Material provided →

......

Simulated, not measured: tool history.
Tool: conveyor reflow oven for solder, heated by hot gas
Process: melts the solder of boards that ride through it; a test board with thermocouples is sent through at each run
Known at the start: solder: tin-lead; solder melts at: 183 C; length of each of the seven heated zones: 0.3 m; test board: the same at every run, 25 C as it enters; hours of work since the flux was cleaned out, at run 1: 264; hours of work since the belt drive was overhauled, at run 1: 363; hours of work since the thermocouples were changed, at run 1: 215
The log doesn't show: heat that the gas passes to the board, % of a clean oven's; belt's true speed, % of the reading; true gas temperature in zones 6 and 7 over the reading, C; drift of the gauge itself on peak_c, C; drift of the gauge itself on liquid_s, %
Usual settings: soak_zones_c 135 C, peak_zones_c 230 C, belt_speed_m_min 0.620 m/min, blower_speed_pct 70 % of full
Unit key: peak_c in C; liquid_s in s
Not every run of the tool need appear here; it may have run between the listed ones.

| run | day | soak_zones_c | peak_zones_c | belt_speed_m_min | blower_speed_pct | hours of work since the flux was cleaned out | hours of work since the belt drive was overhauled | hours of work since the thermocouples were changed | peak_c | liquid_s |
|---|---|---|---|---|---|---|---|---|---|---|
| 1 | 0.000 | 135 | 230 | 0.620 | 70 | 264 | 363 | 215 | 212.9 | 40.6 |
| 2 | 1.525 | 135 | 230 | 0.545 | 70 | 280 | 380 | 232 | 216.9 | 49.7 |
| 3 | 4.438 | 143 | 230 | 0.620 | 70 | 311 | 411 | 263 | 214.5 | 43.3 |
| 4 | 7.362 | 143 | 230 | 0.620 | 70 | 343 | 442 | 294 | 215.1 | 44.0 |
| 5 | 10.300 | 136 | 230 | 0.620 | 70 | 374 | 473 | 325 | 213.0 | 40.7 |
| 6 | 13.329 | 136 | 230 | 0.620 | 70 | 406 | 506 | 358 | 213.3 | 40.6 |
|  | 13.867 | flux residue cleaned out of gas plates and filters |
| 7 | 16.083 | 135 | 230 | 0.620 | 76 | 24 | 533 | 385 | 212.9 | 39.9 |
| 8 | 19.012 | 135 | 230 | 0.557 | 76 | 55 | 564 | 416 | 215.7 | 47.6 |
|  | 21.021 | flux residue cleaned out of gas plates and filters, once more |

......

Assigned task → With the first line of the material as the start and the line containing "Process: melts the" as the end, repeat that span exactly and add nothing.

Response →
Simulated, not measured: tool history.
Tool: conveyor reflow oven for solder, heated by hot gas
Process: melts the solder of boards that ride through it; a test board with thermocouples is sent through at each run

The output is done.